• **ACTION ITEM**
The data below is to be repeated in full, exactly as shown.

• **INFORMATION SHOWN**
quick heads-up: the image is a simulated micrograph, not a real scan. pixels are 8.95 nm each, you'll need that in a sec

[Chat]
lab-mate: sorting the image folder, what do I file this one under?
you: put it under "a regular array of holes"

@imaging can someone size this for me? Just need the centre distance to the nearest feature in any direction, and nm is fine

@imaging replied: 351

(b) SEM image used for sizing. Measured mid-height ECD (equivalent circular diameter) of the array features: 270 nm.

• **YOUR SOLUTION**
quick heads-up: the image is a simulated micrograph, not a real scan. pixels are 8.95 nm each, you'll need that in a sec

[Chat]
lab-mate: sorting the image folder, what do I file this one under?
you: put it under "a regular array of holes"

@imaging can someone size this for me? Just need the centre distance to the nearest feature in any direction, and nm is fine

@imaging replied: 351

(b) SEM image used for sizing. Measured mid-height ECD (equivalent circular diameter) of the array features: 270 nm.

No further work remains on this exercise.